(Records provided):
..........
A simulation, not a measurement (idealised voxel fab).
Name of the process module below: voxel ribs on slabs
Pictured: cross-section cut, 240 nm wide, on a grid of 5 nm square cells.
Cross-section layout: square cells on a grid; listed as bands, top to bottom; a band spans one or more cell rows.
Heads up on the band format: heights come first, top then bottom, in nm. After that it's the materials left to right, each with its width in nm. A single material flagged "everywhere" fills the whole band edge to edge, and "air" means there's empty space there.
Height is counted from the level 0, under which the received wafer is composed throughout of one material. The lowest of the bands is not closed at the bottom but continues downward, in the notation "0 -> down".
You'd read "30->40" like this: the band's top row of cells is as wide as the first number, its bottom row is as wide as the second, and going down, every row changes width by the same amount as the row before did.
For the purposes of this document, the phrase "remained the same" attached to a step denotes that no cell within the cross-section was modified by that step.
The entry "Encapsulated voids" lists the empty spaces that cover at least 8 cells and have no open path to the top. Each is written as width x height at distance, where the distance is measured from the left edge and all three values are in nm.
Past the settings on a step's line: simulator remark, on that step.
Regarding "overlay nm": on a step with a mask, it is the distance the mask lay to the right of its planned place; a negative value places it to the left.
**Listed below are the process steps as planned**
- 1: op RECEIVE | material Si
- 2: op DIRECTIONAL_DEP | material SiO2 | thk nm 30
..........

(Requirement): The line containing "Heads up on" marks the end. Please print exactly every line from the top of the data to it, both included, and nothing more.

(Worked solution):
A simulation, not a measurement (idealised voxel fab).
Name of the process module below: voxel ribs on slabs
Pictured: cross-section cut, 240 nm wide, on a grid of 5 nm square cells.
Cross-section layout: square cells on a grid; listed as bands, top to bottom; a band spans one or more cell rows.
Heads up on the band format: heights come first, top then bottom, in nm. After that it's the materials left to right, each with its width in nm. A single material flagged "everywhere" fills the whole band edge to edge, and "air" means there's empty space there.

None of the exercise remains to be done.